Please restate the data word for word.

=== Section Start ===
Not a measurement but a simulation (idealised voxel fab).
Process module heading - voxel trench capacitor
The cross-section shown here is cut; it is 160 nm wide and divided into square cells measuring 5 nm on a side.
=== Section End ===

- **YOUR SOLUTION**
Not a measurement but a simulation (idealised voxel fab).
Process module heading - voxel trench capacitor
The cross-section shown here is cut; it is 160 nm wide and divided into square cells measuring 5 nm on a side.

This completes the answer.